ACTION ITEM:
Return the data below, unchanged.

:::

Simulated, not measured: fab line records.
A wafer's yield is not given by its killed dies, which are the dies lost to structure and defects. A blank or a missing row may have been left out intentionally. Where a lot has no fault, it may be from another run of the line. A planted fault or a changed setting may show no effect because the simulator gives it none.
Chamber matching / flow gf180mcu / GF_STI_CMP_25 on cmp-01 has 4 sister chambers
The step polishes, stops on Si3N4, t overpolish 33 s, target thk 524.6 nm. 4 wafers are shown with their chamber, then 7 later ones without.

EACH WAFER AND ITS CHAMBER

:::

ANSWER SECTION:
Simulated, not measured: fab line records.
A wafer's yield is not given by its killed dies, which are the dies lost to structure and defects. A blank or a missing row may have been left out intentionally. Where a lot has no fault, it may be from another run of the line. A planted fault or a changed setting may show no effect because the simulator gives it none.
Chamber matching / flow gf180mcu / GF_STI_CMP_25 on cmp-01 has 4 sister chambers
The step polishes, stops on Si3N4, t overpolish 33 s, target thk 524.6 nm. 4 wafers are shown with their chamber, then 7 later ones without.

EACH WAFER AND ITS CHAMBER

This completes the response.